■ ■ ■ ■

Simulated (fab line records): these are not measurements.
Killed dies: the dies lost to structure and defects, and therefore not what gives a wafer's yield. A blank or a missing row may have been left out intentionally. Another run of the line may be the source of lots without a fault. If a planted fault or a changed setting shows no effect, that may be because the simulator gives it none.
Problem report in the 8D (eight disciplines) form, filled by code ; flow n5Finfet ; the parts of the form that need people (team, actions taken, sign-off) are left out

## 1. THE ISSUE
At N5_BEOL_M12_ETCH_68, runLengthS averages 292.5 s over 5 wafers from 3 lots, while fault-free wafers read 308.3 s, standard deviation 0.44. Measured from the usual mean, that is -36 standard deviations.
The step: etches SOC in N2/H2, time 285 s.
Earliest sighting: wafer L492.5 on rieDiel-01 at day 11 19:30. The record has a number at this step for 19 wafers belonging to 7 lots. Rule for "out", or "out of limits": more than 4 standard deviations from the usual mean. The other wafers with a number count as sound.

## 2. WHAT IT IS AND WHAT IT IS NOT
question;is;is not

■ ■ ■ ■

Required action =
The answer is the lines above between the line holding "Earliest sighting: wafer" and the line holding "## 2. WHAT IT IS AND WHAT IT IS NOT", inclusive, each written out exactly, and no others.

Exercise response =
Earliest sighting: wafer L492.5 on rieDiel-01 at day 11 19:30. The record has a number at this step for 19 wafers belonging to 7 lots. Rule for "out", or "out of limits": more than 4 standard deviations from the usual mean. The other wafers with a number count as sound.

## 2. WHAT IT IS AND WHAT IT IS NOT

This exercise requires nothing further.